**Information supplied:**
== Segment start ==
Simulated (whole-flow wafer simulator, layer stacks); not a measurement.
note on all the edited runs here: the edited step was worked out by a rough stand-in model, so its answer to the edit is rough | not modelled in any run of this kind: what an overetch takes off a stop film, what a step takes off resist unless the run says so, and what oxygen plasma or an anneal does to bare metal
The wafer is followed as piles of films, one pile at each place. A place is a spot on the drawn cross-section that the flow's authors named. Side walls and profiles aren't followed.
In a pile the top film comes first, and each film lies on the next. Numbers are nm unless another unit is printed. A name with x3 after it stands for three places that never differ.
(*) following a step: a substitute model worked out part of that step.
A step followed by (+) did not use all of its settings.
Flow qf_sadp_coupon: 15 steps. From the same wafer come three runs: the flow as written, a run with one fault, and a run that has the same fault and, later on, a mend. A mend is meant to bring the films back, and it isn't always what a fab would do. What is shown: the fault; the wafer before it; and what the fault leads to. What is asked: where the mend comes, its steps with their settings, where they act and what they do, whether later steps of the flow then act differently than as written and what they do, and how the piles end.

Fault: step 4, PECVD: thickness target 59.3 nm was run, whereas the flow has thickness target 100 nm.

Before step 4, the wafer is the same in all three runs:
== Segment end ==

**Work order:**
Retype the listing exactly.

**Response box:**
Simulated (whole-flow wafer simulator, layer stacks); not a measurement.
note on all the edited runs here: the edited step was worked out by a rough stand-in model, so its answer to the edit is rough | not modelled in any run of this kind: what an overetch takes off a stop film, what a step takes off resist unless the run says so, and what oxygen plasma or an anneal does to bare metal
The wafer is followed as piles of films, one pile at each place. A place is a spot on the drawn cross-section that the flow's authors named. Side walls and profiles aren't followed.
In a pile the top film comes first, and each film lies on the next. Numbers are nm unless another unit is printed. A name with x3 after it stands for three places that never differ.
(*) following a step: a substitute model worked out part of that step.
A step followed by (+) did not use all of its settings.
Flow qf_sadp_coupon: 15 steps. From the same wafer come three runs: the flow as written, a run with one fault, and a run that has the same fault and, later on, a mend. A mend is meant to bring the films back, and it isn't always what a fab would do. What is shown: the fault; the wafer before it; and what the fault leads to. What is asked: where the mend comes, its steps with their settings, where they act and what they do, whether later steps of the flow then act differently than as written and what they do, and how the piles end.

Fault: step 4, PECVD: thickness target 59.3 nm was run, whereas the flow has thickness target 100 nm.

Before step 4, the wafer is the same in all three runs:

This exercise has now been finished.